__Dataset content__
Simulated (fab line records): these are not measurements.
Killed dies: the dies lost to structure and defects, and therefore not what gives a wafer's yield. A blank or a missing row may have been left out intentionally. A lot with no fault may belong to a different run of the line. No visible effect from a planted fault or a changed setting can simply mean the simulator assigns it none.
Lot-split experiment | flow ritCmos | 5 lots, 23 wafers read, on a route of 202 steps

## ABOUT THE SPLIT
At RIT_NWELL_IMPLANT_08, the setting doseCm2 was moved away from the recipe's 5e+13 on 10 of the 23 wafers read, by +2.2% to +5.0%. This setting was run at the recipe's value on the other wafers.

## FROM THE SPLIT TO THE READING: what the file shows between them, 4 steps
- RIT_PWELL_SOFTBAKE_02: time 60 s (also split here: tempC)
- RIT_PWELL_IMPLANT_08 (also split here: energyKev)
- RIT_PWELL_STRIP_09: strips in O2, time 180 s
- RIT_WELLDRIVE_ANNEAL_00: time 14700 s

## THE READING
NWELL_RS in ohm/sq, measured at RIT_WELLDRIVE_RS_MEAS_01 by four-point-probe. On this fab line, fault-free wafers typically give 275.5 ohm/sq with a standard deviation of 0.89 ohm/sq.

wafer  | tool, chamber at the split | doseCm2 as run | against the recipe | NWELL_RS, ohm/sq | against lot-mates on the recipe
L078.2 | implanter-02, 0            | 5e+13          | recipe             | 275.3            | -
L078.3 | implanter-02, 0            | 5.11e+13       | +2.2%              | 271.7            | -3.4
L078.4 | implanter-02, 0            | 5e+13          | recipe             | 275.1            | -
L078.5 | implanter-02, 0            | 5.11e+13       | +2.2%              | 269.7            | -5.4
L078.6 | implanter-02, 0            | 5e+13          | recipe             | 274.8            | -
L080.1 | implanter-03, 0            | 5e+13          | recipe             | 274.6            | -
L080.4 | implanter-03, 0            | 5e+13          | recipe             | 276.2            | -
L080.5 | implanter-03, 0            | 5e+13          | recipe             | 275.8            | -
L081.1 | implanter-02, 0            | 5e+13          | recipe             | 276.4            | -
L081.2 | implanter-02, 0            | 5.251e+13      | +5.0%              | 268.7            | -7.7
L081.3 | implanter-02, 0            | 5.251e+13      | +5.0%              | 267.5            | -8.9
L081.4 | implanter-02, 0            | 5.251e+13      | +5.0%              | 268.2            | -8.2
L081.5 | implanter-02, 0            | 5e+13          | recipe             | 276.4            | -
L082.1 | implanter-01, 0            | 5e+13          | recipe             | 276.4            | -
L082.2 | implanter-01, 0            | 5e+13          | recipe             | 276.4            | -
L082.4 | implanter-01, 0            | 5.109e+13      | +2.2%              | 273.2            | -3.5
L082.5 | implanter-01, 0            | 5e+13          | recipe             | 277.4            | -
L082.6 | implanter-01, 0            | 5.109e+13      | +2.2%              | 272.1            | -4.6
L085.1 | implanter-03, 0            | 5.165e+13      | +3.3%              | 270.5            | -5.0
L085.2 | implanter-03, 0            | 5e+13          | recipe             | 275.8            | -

__Requirement__
Take from the material above the lines running from the one with "L082.4 | implanter-01, 0" through the one with "L085.1 | implanter-03, 0", and repeat them exactly, with nothing else.

__Written reply__
L082.4 | implanter-01, 0            | 5.109e+13      | +2.2%              | 273.2            | -3.5
L082.5 | implanter-01, 0            | 5e+13          | recipe             | 277.4            | -
L082.6 | implanter-01, 0            | 5.109e+13      | +2.2%              | 272.1            | -4.6
L085.1 | implanter-03, 0            | 5.165e+13      | +3.3%              | 270.5            | -5.0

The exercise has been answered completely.